Work request: Please set down exactly the lines of the listing below from the line containing "S1: flow of slurry; ml/min" through the line containing "272.11 | 277.31 |", both lines included, leaving out all other lines.

Provided data:
++++++++
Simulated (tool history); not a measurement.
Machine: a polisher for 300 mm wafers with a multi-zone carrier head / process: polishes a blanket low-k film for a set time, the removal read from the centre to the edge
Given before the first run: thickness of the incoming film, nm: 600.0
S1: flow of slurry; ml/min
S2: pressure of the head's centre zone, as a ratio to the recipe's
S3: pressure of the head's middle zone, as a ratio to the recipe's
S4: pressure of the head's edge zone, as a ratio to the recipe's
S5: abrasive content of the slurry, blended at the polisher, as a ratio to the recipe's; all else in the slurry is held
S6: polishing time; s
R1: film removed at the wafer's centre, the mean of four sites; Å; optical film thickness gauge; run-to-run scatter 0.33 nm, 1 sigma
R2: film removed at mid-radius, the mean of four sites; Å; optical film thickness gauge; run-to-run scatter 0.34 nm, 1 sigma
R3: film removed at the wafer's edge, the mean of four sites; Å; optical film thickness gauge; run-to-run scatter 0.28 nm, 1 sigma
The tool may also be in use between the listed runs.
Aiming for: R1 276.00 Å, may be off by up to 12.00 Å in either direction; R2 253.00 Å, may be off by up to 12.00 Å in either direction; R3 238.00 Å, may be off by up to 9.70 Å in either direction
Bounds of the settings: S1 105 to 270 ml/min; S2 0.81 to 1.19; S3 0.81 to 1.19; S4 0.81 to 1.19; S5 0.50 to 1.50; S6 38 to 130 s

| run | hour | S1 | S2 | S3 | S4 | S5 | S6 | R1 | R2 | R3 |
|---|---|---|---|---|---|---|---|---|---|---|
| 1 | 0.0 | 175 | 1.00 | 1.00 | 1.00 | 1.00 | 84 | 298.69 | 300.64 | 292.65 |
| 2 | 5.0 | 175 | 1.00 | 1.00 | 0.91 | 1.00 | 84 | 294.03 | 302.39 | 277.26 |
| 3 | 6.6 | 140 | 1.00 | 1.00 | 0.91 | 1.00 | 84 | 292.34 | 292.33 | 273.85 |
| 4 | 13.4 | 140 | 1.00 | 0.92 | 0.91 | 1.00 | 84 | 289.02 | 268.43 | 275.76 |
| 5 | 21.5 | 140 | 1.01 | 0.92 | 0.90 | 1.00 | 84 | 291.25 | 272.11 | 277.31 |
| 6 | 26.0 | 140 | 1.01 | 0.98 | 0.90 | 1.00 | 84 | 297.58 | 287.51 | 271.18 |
++++++++

Worked solution:
S1: flow of slurry; ml/min
S2: pressure of the head's centre zone, as a ratio to the recipe's
S3: pressure of the head's middle zone, as a ratio to the recipe's
S4: pressure of the head's edge zone, as a ratio to the recipe's
S5: abrasive content of the slurry, blended at the polisher, as a ratio to the recipe's; all else in the slurry is held
S6: polishing time; s
R1: film removed at the wafer's centre, the mean of four sites; Å; optical film thickness gauge; run-to-run scatter 0.33 nm, 1 sigma
R2: film removed at mid-radius, the mean of four sites; Å; optical film thickness gauge; run-to-run scatter 0.34 nm, 1 sigma
R3: film removed at the wafer's edge, the mean of four sites; Å; optical film thickness gauge; run-to-run scatter 0.28 nm, 1 sigma
The tool may also be in use between the listed runs.
Aiming for: R1 276.00 Å, may be off by up to 12.00 Å in either direction; R2 253.00 Å, may be off by up to 12.00 Å in either direction; R3 238.00 Å, may be off by up to 9.70 Å in either direction
Bounds of the settings: S1 105 to 270 ml/min; S2 0.81 to 1.19; S3 0.81 to 1.19; S4 0.81 to 1.19; S5 0.50 to 1.50; S6 38 to 130 s

| run | hour | S1 | S2 | S3 | S4 | S5 | S6 | R1 | R2 | R3 |
|---|---|---|---|---|---|---|---|---|---|---|
| 1 | 0.0 | 175 | 1.00 | 1.00 | 1.00 | 1.00 | 84 | 298.69 | 300.64 | 292.65 |
| 2 | 5.0 | 175 | 1.00 | 1.00 | 0.91 | 1.00 | 84 | 294.03 | 302.39 | 277.26 |
| 3 | 6.6 | 140 | 1.00 | 1.00 | 0.91 | 1.00 | 84 | 292.34 | 292.33 | 273.85 |
| 4 | 13.4 | 140 | 1.00 | 0.92 | 0.91 | 1.00 | 84 | 289.02 | 268.43 | 275.76 |
| 5 | 21.5 | 140 | 1.01 | 0.92 | 0.90 | 1.00 | 84 | 291.25 | 272.11 | 277.31 |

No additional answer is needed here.